Top of Source data

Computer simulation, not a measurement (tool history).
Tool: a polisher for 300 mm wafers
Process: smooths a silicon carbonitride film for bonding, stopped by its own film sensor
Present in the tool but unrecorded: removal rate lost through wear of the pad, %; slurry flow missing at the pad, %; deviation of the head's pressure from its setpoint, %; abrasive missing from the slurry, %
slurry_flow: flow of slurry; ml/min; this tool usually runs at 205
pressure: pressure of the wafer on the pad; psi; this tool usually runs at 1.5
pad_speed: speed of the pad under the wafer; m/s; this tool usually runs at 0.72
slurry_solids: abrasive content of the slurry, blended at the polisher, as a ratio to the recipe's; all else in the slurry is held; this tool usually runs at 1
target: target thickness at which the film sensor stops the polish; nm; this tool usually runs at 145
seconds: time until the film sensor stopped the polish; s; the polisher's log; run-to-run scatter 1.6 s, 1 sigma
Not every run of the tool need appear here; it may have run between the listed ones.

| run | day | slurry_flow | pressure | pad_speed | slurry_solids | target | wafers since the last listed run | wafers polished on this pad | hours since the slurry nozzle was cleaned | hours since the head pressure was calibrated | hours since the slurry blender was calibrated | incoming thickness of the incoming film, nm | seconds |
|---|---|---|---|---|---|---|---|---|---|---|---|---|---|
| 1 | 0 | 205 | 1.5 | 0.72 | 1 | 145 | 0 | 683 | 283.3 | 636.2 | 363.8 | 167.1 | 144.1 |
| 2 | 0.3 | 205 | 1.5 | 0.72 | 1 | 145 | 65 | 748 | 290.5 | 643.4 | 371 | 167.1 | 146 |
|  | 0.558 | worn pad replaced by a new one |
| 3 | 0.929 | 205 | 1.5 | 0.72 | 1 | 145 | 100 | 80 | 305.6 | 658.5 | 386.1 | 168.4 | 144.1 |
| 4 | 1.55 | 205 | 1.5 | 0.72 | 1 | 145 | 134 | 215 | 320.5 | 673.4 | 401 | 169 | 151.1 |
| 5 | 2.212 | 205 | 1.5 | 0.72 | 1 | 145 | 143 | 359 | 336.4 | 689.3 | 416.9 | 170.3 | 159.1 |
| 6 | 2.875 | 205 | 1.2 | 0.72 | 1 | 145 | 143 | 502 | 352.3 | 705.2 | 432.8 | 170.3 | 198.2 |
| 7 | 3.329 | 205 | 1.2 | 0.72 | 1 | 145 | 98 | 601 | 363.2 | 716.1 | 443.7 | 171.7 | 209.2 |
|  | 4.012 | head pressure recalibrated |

Bottom of Source data

Above are the lines; repeat exactly the ones from the line containing "170.3 | 198.2 |" down to the line containing "171.7 | 209.2 |", both inclusive.

→ **Task answer**
| 6 | 2.875 | 205 | 1.2 | 0.72 | 1 | 145 | 143 | 502 | 352.3 | 705.2 | 432.8 | 170.3 | 198.2 |
| 7 | 3.329 | 205 | 1.2 | 0.72 | 1 | 145 | 98 | 601 | 363.2 | 716.1 | 443.7 | 171.7 | 209.2 |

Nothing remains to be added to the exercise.